From top to bottom, each entry below must be reproduced exactly.

── THE DATA

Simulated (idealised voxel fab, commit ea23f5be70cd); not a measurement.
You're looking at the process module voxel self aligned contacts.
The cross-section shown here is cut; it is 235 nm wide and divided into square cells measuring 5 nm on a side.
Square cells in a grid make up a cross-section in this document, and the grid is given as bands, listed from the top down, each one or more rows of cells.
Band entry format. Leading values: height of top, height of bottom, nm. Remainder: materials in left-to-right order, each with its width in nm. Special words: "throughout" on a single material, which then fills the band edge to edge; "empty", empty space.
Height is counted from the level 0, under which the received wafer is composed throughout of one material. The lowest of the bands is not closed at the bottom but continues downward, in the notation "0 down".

────

TASK SOLUTION »
Simulated (idealised voxel fab, commit ea23f5be70cd); not a measurement.
You're looking at the process module voxel self aligned contacts.
The cross-section shown here is cut; it is 235 nm wide and divided into square cells measuring 5 nm on a side.
Square cells in a grid make up a cross-section in this document, and the grid is given as bands, listed from the top down, each one or more rows of cells.
Band entry format. Leading values: height of top, height of bottom, nm. Remainder: materials in left-to-right order, each with its width in nm. Special words: "throughout" on a single material, which then fills the band edge to edge; "empty", empty space.
Height is counted from the level 0, under which the received wafer is composed throughout of one material. The lowest of the bands is not closed at the bottom but continues downward, in the notation "0 down".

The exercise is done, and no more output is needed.